Work request:
Beginning with the first line below, please restate each line exactly, down to and including the line containing "LPCVD_TEOS_oxide_etched_nm: thickness taken".

Data shown:
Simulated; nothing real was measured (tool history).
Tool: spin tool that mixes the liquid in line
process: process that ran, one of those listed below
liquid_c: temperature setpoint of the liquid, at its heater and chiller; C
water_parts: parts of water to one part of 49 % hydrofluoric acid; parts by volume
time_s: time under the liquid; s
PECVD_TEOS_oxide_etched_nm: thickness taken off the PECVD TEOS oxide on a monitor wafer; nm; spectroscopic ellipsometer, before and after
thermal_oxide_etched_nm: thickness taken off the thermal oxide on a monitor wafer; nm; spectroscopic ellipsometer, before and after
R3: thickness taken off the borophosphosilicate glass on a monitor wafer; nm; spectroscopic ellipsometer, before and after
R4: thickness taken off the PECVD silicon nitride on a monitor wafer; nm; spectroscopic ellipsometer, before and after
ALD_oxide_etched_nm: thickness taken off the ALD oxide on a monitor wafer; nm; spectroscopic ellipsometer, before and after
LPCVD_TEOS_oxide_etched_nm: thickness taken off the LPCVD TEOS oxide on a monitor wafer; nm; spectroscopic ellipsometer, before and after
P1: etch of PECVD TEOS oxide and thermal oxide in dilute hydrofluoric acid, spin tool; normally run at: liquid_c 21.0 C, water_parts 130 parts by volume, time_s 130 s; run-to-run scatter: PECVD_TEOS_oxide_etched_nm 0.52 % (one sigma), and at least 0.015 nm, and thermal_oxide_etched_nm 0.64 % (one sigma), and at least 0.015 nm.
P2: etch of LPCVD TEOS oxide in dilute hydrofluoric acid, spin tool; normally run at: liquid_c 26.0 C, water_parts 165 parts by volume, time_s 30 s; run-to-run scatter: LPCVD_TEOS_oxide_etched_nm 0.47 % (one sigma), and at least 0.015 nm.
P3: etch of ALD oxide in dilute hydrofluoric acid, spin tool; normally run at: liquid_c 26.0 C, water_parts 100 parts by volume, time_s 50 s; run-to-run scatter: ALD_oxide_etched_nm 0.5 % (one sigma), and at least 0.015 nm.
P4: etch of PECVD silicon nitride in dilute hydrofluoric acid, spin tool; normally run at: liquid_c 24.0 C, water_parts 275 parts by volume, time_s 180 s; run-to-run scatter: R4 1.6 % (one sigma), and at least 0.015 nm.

Response area:
Simulated; nothing real was measured (tool history).
Tool: spin tool that mixes the liquid in line
process: process that ran, one of those listed below
liquid_c: temperature setpoint of the liquid, at its heater and chiller; C
water_parts: parts of water to one part of 49 % hydrofluoric acid; parts by volume
time_s: time under the liquid; s
PECVD_TEOS_oxide_etched_nm: thickness taken off the PECVD TEOS oxide on a monitor wafer; nm; spectroscopic ellipsometer, before and after
thermal_oxide_etched_nm: thickness taken off the thermal oxide on a monitor wafer; nm; spectroscopic ellipsometer, before and after
R3: thickness taken off the borophosphosilicate glass on a monitor wafer; nm; spectroscopic ellipsometer, before and after
R4: thickness taken off the PECVD silicon nitride on a monitor wafer; nm; spectroscopic ellipsometer, before and after
ALD_oxide_etched_nm: thickness taken off the ALD oxide on a monitor wafer; nm; spectroscopic ellipsometer, before and after
LPCVD_TEOS_oxide_etched_nm: thickness taken off the LPCVD TEOS oxide on a monitor wafer; nm; spectroscopic ellipsometer, before and after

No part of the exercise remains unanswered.